*Action item:* Your answer must be an exact copy of the data below.

■ ■ ■ ■ ■ ■ ■

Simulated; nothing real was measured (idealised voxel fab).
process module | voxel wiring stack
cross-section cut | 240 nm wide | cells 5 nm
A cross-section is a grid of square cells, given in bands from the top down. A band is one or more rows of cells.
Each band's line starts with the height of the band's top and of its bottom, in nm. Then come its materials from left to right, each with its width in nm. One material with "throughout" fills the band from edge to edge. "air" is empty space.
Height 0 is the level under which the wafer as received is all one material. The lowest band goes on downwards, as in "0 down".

■ ■ ■ ■ ■ ■ ■

*Answer space:*
Simulated; nothing real was measured (idealised voxel fab).
process module | voxel wiring stack
cross-section cut | 240 nm wide | cells 5 nm
A cross-section is a grid of square cells, given in bands from the top down. A band is one or more rows of cells.
Each band's line starts with the height of the band's top and of its bottom, in nm. Then come its materials from left to right, each with its width in nm. One material with "throughout" fills the band from edge to edge. "air" is empty space.
Height 0 is the level under which the wafer as received is all one material. The lowest band goes on downwards, as in "0 down".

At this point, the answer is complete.